Material provided:
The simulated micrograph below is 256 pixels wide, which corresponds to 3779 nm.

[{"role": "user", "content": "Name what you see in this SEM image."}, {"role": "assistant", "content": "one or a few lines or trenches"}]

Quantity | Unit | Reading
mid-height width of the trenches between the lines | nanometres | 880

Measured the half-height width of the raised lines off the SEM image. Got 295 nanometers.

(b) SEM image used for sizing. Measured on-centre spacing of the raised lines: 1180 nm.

Work order: Reproduce the entries above exactly, every line included.

Exercise output:
The simulated micrograph below is 256 pixels wide, which corresponds to 3779 nm.

[{"role": "user", "content": "Name what you see in this SEM image."}, {"role": "assistant", "content": "one or a few lines or trenches"}]

Quantity | Unit | Reading
mid-height width of the trenches between the lines | nanometres | 880

Measured the half-height width of the raised lines off the SEM image. Got 295 nanometers.

(b) SEM image used for sizing. Measured on-centre spacing of the raised lines: 1180 nm.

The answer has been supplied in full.